| WORK ITEM |
Produce the records below again, word for word, but stop after the line that contains "Only some runs".

────────────────

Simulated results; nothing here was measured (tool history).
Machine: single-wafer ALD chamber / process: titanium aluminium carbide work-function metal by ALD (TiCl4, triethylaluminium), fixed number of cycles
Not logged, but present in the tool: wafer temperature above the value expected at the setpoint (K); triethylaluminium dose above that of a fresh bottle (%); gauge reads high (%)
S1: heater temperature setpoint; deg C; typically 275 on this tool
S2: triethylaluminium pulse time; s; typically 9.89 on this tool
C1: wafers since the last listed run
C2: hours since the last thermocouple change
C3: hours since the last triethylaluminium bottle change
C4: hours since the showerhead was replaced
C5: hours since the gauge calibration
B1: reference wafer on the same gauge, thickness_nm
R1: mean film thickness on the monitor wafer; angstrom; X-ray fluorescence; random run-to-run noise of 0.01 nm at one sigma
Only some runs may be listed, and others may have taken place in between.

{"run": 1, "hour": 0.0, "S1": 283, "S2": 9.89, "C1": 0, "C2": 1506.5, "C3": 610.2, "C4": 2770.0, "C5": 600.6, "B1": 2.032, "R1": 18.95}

────────────────

| WRITTEN ANSWER |
Simulated results; nothing here was measured (tool history).
Machine: single-wafer ALD chamber / process: titanium aluminium carbide work-function metal by ALD (TiCl4, triethylaluminium), fixed number of cycles
Not logged, but present in the tool: wafer temperature above the value expected at the setpoint (K); triethylaluminium dose above that of a fresh bottle (%); gauge reads high (%)
S1: heater temperature setpoint; deg C; typically 275 on this tool
S2: triethylaluminium pulse time; s; typically 9.89 on this tool
C1: wafers since the last listed run
C2: hours since the last thermocouple change
C3: hours since the last triethylaluminium bottle change
C4: hours since the showerhead was replaced
C5: hours since the gauge calibration
B1: reference wafer on the same gauge, thickness_nm
R1: mean film thickness on the monitor wafer; angstrom; X-ray fluorescence; random run-to-run noise of 0.01 nm at one sigma
Only some runs may be listed, and others may have taken place in between.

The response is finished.